> _BRIEF_:
Your output should be the lines from the start of the data through the line containing "A cross-section is", exactly and nothing more.

** Opening EXCERPTED DATA block **
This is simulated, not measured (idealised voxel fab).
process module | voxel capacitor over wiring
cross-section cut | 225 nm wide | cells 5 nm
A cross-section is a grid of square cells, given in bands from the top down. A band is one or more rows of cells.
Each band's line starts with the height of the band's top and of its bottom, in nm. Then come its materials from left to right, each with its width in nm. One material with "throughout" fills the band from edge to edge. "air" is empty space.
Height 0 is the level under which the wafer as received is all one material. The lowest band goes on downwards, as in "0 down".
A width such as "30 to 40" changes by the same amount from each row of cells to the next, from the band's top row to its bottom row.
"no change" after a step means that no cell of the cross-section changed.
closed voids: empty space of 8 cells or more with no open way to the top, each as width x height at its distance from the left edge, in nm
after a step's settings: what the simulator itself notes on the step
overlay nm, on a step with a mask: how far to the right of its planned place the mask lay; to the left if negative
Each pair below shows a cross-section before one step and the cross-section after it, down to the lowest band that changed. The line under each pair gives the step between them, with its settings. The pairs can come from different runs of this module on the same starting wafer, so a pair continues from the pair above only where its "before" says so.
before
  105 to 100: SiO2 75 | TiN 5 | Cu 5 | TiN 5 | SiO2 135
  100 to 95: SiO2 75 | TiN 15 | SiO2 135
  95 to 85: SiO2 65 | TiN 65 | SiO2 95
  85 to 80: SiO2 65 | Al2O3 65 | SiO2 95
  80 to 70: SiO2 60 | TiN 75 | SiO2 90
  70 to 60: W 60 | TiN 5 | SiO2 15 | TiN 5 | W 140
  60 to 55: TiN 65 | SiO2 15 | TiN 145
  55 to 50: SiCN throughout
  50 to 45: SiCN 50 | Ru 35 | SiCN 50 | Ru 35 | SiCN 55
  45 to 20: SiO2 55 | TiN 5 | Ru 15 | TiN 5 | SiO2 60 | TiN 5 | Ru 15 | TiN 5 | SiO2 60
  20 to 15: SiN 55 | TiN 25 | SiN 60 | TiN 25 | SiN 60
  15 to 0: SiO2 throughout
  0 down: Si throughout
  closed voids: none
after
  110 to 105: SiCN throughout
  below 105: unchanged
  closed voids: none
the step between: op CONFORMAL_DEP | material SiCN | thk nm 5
** Closing EXCERPTED DATA block **

> _EXERCISE RESULT_:
This is simulated, not measured (idealised voxel fab).
process module | voxel capacitor over wiring
cross-section cut | 225 nm wide | cells 5 nm
A cross-section is a grid of square cells, given in bands from the top down. A band is one or more rows of cells.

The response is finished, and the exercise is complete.